# Work order
Copy out exactly the lines from the start of the data to the line containing "removed_middle: film removed". Include both.

# Information shown
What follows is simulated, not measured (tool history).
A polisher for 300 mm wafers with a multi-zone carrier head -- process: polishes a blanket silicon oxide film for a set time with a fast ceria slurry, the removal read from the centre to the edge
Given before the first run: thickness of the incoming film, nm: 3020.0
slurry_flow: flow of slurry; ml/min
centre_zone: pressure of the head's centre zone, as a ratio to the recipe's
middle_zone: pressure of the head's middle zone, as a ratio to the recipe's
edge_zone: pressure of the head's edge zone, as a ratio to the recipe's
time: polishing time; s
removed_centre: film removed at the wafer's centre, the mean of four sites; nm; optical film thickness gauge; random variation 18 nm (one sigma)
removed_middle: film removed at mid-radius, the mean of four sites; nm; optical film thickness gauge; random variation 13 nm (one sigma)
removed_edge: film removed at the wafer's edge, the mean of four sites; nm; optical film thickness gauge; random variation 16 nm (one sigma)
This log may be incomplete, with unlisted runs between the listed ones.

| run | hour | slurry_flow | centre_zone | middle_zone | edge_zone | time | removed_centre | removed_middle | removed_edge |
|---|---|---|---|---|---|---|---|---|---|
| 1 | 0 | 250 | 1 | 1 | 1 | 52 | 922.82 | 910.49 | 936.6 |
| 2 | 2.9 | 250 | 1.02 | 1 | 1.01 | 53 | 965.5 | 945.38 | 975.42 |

# Response box
What follows is simulated, not measured (tool history).
A polisher for 300 mm wafers with a multi-zone carrier head -- process: polishes a blanket silicon oxide film for a set time with a fast ceria slurry, the removal read from the centre to the edge
Given before the first run: thickness of the incoming film, nm: 3020.0
slurry_flow: flow of slurry; ml/min
centre_zone: pressure of the head's centre zone, as a ratio to the recipe's
middle_zone: pressure of the head's middle zone, as a ratio to the recipe's
edge_zone: pressure of the head's edge zone, as a ratio to the recipe's
time: polishing time; s
removed_centre: film removed at the wafer's centre, the mean of four sites; nm; optical film thickness gauge; random variation 18 nm (one sigma)
removed_middle: film removed at mid-radius, the mean of four sites; nm; optical film thickness gauge; random variation 13 nm (one sigma)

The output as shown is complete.